Dataset content
========================================================================

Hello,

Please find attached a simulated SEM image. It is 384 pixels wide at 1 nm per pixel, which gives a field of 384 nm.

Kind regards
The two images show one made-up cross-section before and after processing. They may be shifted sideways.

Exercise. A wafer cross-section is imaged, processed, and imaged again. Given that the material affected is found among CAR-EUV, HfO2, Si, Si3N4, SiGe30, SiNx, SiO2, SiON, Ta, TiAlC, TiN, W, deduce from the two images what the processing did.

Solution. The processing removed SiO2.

========================================================================

Work instruction
Each line of the records should be transcribed without change.

Task output
Hello,

Please find attached a simulated SEM image. It is 384 pixels wide at 1 nm per pixel, which gives a field of 384 nm.

Kind regards
The two images show one made-up cross-section before and after processing. They may be shifted sideways.

Exercise. A wafer cross-section is imaged, processed, and imaged again. Given that the material affected is found among CAR-EUV, HfO2, Si, Si3N4, SiGe30, SiNx, SiO2, SiON, Ta, TiAlC, TiN, W, deduce from the two images what the processing did.

Solution. The processing removed SiO2.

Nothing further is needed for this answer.